RECORD EXTRACTS:
.....

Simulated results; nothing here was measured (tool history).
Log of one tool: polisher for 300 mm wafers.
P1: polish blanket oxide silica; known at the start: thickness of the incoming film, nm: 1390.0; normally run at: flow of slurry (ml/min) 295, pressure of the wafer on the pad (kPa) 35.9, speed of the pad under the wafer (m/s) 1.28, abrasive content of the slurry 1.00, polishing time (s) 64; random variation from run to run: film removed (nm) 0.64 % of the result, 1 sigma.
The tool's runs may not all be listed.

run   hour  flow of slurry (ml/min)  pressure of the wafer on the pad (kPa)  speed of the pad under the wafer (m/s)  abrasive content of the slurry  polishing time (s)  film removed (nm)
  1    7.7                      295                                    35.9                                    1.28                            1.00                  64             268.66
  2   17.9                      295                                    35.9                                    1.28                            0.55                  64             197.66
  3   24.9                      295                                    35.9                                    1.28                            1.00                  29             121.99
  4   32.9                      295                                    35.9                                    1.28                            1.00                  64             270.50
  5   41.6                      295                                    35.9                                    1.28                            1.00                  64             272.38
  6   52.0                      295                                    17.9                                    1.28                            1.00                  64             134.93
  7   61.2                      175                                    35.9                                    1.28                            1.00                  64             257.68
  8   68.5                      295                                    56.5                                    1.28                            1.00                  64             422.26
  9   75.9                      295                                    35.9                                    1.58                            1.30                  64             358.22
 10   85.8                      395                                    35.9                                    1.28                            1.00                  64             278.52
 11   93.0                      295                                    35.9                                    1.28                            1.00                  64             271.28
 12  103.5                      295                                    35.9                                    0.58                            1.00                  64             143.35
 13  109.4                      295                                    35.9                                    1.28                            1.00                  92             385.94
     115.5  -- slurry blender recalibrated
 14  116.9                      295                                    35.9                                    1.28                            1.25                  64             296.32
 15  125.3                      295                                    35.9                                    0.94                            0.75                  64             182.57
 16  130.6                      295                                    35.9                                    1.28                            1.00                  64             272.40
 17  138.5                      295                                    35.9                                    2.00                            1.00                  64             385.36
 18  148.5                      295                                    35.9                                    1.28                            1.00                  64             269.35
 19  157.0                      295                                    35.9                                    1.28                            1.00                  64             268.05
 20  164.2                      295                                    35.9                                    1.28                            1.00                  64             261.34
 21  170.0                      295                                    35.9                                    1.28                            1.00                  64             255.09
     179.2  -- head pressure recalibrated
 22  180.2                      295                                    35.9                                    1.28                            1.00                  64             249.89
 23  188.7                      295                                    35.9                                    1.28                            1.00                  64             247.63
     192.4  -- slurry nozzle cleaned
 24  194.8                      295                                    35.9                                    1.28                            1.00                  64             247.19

.....

ACTION ITEM: Retype the records above from the very first line down to the line with "The tool's runs may not all be listed.", keeping both of those lines. Include nothing beyond them.

RESPONSE:
Simulated results; nothing here was measured (tool history).
Log of one tool: polisher for 300 mm wafers.
P1: polish blanket oxide silica; known at the start: thickness of the incoming film, nm: 1390.0; normally run at: flow of slurry (ml/min) 295, pressure of the wafer on the pad (kPa) 35.9, speed of the pad under the wafer (m/s) 1.28, abrasive content of the slurry 1.00, polishing time (s) 64; random variation from run to run: film removed (nm) 0.64 % of the result, 1 sigma.
The tool's runs may not all be listed.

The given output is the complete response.